__Stored data__:
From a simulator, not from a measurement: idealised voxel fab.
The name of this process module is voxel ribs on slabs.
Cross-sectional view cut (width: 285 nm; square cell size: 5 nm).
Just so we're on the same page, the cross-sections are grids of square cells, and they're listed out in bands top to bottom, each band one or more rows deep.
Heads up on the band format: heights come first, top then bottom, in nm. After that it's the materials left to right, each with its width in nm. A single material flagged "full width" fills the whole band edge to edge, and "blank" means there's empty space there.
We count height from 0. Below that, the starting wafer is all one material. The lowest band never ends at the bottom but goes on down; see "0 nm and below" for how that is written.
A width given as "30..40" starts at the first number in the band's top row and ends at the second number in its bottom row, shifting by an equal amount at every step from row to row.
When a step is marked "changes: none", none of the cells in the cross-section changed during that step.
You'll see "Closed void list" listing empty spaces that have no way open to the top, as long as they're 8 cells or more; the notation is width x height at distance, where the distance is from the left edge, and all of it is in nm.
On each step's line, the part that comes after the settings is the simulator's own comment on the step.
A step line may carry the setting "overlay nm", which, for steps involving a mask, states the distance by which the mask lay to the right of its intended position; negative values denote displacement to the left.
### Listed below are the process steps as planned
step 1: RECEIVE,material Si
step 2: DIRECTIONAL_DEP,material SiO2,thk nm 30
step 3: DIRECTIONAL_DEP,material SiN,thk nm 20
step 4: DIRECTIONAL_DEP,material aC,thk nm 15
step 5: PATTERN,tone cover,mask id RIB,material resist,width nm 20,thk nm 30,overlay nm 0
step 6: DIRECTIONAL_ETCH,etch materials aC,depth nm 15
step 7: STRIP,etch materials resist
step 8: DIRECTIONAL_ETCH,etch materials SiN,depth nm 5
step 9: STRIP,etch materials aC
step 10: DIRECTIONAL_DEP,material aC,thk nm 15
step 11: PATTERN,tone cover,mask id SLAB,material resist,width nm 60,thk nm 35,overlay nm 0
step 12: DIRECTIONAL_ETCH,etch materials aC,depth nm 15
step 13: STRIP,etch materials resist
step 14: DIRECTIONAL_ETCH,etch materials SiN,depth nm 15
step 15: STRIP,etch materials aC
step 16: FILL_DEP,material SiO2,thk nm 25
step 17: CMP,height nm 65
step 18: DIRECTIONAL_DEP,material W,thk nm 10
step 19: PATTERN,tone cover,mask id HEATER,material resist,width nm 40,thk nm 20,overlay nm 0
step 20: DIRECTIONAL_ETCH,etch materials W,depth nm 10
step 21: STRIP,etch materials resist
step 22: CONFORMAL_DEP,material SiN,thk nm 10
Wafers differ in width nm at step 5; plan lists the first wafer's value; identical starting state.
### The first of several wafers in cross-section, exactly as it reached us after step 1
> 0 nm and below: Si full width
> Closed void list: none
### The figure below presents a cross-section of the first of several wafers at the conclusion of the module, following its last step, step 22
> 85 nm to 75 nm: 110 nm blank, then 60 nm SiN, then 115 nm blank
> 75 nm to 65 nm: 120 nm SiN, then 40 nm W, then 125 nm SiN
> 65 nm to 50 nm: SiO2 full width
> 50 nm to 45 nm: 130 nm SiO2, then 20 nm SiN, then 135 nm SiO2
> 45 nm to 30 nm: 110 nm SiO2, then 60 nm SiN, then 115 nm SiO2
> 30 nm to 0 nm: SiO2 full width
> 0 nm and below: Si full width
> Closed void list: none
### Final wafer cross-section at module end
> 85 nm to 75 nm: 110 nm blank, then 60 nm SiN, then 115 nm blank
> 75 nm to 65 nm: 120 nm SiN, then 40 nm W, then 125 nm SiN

__Action item__:
Look through the entries above and quote exactly the lines from the line with "Heads up on" to the line with "### Listed below", counting both of those lines.

__Reply__:
Heads up on the band format: heights come first, top then bottom, in nm. After that it's the materials left to right, each with its width in nm. A single material flagged "full width" fills the whole band edge to edge, and "blank" means there's empty space there.
We count height from 0. Below that, the starting wafer is all one material. The lowest band never ends at the bottom but goes on down; see "0 nm and below" for how that is written.
A width given as "30..40" starts at the first number in the band's top row and ends at the second number in its bottom row, shifting by an equal amount at every step from row to row.
When a step is marked "changes: none", none of the cells in the cross-section changed during that step.
You'll see "Closed void list" listing empty spaces that have no way open to the top, as long as they're 8 cells or more; the notation is width x height at distance, where the distance is from the left edge, and all of it is in nm.
On each step's line, the part that comes after the settings is the simulator's own comment on the step.
A step line may carry the setting "overlay nm", which, for steps involving a mask, states the distance by which the mask lay to the right of its intended position; negative values denote displacement to the left.
### Listed below are the process steps as planned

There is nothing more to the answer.